# Given information:
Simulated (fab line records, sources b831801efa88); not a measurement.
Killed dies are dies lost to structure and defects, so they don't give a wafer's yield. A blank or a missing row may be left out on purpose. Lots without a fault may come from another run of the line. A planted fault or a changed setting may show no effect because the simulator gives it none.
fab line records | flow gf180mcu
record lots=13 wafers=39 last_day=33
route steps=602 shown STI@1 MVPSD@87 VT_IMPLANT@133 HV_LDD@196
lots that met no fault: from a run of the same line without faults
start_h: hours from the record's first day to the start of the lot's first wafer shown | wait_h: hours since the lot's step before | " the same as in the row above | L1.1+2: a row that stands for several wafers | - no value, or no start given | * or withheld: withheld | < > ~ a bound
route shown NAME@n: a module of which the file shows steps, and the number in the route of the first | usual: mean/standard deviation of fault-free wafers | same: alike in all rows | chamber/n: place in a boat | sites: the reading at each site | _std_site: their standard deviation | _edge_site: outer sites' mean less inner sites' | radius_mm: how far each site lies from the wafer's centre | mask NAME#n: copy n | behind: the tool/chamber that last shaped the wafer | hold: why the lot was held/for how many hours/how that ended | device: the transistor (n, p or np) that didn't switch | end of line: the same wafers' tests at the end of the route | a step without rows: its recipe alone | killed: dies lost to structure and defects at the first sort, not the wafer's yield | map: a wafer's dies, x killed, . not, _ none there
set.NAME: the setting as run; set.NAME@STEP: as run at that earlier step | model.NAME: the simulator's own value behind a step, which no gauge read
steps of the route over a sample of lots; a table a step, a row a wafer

# Work order:
Referring to the material above, set down exactly the lines between the line with "route steps=602 shown" and the line with "start_h: hours from", inclusive, and no other lines.

# Task solution:
route steps=602 shown STI@1 MVPSD@87 VT_IMPLANT@133 HV_LDD@196
lots that met no fault: from a run of the same line without faults
start_h: hours from the record's first day to the start of the lot's first wafer shown | wait_h: hours since the lot's step before | " the same as in the row above | L1.1+2: a row that stands for several wafers | - no value, or no start given | * or withheld: withheld | < > ~ a bound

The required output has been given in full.